The expected output is the first line of the data below and every line after it, up to and including the line containing "audience they're seeing?", each reproduced exactly.

> [INFORMATION SUPPLIED]
-- Opening Marker --

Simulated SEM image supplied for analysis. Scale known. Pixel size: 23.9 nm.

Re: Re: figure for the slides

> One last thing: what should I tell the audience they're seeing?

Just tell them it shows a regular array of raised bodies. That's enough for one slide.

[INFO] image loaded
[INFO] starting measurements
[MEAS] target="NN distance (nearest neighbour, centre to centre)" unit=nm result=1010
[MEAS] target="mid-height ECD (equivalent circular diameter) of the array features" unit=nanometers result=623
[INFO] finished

-- Closing Marker --

> [WRITTEN REPLY]
Simulated SEM image supplied for analysis. Scale known. Pixel size: 23.9 nm.

Re: Re: figure for the slides

> One last thing: what should I tell the audience they're seeing?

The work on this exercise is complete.